Will you return, word for word, only the lines from the top of the data below down to and including the one with "lots that met"?

==*==

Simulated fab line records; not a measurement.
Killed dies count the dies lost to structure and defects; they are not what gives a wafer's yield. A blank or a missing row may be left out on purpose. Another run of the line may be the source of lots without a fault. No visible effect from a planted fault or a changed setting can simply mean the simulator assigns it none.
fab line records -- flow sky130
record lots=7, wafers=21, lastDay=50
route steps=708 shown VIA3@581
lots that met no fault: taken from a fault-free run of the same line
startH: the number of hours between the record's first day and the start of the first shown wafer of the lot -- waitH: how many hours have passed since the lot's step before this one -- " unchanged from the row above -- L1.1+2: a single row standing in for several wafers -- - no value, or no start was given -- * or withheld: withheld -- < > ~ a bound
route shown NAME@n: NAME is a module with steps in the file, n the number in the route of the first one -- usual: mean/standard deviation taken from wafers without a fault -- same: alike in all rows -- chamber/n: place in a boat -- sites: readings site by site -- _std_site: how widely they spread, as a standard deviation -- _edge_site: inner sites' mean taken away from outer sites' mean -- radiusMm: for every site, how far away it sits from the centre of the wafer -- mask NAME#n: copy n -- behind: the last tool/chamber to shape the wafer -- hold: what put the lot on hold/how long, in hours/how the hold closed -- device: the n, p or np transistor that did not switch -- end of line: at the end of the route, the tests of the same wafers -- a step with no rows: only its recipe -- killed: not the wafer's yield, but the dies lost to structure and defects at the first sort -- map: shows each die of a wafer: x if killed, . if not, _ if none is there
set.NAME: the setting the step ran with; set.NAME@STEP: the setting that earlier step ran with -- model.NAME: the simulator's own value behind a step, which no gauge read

==*==

- [Written answer]:
Simulated fab line records; not a measurement.
Killed dies count the dies lost to structure and defects; they are not what gives a wafer's yield. A blank or a missing row may be left out on purpose. Another run of the line may be the source of lots without a fault. No visible effect from a planted fault or a changed setting can simply mean the simulator assigns it none.
fab line records -- flow sky130
record lots=7, wafers=21, lastDay=50
route steps=708 shown VIA3@581
lots that met no fault: taken from a fault-free run of the same line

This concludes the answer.